==========

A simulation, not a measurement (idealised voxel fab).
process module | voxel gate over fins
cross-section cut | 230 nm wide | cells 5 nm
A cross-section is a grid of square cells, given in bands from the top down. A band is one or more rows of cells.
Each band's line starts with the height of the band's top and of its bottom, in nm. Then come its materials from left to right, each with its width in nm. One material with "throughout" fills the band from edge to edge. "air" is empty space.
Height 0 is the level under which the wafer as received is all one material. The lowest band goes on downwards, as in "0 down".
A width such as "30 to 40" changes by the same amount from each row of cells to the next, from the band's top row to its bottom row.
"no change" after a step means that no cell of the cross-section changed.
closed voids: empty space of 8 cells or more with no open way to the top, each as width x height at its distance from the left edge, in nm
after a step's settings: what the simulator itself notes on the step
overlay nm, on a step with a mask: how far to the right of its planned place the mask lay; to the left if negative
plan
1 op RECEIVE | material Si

==========

*ACTIVITY*. From the first line of the data above to the line containing "A width such", repeat everything exactly and add nothing.

*WRITTEN REPLY*.
A simulation, not a measurement (idealised voxel fab).
process module | voxel gate over fins
cross-section cut | 230 nm wide | cells 5 nm
A cross-section is a grid of square cells, given in bands from the top down. A band is one or more rows of cells.
Each band's line starts with the height of the band's top and of its bottom, in nm. Then come its materials from left to right, each with its width in nm. One material with "throughout" fills the band from edge to edge. "air" is empty space.
Height 0 is the level under which the wafer as received is all one material. The lowest band goes on downwards, as in "0 down".
A width such as "30 to 40" changes by the same amount from each row of cells to the next, from the band's top row to its bottom row.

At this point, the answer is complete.